§ Work request:
Reproduce precisely the lines between the start of the data below and the line with "flow_l_min: water flow; l/min; usual 20", both included.

§ Supplied information:
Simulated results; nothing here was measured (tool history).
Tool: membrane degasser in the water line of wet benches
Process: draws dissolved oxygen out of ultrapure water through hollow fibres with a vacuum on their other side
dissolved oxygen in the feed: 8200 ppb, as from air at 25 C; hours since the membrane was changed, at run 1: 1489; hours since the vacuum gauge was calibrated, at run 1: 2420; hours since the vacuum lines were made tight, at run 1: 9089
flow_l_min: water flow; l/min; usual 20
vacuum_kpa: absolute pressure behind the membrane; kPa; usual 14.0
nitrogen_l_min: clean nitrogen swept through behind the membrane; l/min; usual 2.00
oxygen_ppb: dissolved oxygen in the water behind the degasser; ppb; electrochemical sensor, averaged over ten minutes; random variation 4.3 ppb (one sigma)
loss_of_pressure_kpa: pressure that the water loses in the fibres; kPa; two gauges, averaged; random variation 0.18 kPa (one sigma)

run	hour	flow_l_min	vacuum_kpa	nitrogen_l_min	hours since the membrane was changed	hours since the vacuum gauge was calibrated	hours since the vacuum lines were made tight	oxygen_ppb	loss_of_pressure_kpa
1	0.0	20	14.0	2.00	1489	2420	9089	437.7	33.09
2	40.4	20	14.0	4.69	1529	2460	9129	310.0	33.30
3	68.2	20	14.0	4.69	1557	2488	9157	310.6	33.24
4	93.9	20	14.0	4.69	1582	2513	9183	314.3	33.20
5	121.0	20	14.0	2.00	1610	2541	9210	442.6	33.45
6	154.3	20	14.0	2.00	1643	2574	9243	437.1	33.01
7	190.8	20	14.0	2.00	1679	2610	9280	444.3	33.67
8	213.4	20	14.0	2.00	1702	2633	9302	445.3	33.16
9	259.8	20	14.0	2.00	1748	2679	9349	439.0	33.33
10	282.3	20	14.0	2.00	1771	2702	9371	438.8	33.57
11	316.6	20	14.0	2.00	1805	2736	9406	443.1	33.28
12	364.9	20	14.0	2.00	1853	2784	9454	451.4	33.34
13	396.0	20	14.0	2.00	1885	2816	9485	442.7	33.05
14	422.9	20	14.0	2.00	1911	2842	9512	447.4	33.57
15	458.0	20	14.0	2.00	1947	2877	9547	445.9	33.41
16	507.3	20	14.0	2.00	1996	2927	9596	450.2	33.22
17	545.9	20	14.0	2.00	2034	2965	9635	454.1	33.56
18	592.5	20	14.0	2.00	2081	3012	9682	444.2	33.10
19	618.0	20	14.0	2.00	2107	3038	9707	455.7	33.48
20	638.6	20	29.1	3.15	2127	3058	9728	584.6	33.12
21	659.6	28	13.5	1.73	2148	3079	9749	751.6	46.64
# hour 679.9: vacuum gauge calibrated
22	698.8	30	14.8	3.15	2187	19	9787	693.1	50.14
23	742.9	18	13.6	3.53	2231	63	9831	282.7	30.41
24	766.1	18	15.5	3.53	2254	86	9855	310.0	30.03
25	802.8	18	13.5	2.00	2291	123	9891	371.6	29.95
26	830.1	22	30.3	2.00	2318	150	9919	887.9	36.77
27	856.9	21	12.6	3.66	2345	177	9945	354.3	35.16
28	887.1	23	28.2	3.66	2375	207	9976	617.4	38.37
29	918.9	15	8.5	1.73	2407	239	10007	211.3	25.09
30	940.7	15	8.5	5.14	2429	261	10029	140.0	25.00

§ Your response:
Simulated results; nothing here was measured (tool history).
Tool: membrane degasser in the water line of wet benches
Process: draws dissolved oxygen out of ultrapure water through hollow fibres with a vacuum on their other side
dissolved oxygen in the feed: 8200 ppb, as from air at 25 C; hours since the membrane was changed, at run 1: 1489; hours since the vacuum gauge was calibrated, at run 1: 2420; hours since the vacuum lines were made tight, at run 1: 9089
flow_l_min: water flow; l/min; usual 20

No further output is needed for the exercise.